With both ends included, transcribe exactly the records below from their first line to the line that contains "This is a process".

-*-
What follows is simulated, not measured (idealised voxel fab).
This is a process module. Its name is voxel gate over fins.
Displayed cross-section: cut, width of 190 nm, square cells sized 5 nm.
-*-

- [Exercise result]
What follows is simulated, not measured (idealised voxel fab).
This is a process module. Its name is voxel gate over fins.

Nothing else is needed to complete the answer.